- **REQUIRED ACTION**
The lines from the start of the data through the line containing "The process module" are to be reproduced exactly, both ends included.

-=-=-=-=-
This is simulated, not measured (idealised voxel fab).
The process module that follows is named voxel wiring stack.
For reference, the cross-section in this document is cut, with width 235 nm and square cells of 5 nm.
-=-=-=-=-

- **EXERCISE RESULT**
This is simulated, not measured (idealised voxel fab).
The process module that follows is named voxel wiring stack.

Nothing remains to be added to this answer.